ACTION ITEM →
Restate word for word every line from the top of the data below down through the line that holds "Killed dies are".

DATA SHOWN →
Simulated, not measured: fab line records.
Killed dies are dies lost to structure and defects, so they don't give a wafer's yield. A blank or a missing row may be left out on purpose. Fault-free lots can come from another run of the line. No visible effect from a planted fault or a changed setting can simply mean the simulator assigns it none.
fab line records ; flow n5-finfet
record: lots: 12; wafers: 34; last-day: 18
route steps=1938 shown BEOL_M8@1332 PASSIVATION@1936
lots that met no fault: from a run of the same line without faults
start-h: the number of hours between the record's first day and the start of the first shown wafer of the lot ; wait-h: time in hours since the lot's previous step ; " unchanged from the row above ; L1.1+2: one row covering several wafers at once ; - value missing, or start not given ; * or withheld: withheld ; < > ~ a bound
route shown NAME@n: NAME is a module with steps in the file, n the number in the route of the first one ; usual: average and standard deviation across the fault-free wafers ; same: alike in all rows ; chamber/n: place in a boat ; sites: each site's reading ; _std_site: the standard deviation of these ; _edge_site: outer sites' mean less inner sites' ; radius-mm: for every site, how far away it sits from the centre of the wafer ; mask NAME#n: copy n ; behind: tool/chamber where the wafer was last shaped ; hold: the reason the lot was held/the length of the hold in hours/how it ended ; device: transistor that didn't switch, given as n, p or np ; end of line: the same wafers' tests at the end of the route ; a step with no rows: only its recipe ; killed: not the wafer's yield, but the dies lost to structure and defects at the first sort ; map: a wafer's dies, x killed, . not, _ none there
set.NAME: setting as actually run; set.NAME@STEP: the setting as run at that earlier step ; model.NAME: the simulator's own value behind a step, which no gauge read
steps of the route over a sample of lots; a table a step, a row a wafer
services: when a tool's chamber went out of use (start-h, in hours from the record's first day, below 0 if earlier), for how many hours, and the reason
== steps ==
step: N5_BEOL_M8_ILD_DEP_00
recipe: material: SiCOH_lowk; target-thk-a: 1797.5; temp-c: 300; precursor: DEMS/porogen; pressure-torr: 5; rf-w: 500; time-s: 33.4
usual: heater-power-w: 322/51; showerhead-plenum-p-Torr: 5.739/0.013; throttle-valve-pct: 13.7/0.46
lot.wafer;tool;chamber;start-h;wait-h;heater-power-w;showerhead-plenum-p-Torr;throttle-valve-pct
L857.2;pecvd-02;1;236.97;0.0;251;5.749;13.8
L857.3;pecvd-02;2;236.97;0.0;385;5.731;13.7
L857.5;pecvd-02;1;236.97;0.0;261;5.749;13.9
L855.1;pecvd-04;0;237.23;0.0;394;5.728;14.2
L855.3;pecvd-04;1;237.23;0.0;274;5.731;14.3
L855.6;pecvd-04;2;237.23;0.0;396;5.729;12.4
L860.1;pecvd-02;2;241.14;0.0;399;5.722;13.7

TASK RESULT →
Simulated, not measured: fab line records.
Killed dies are dies lost to structure and defects, so they don't give a wafer's yield. A blank or a missing row may be left out on purpose. Fault-free lots can come from another run of the line. No visible effect from a planted fault or a changed setting can simply mean the simulator assigns it none.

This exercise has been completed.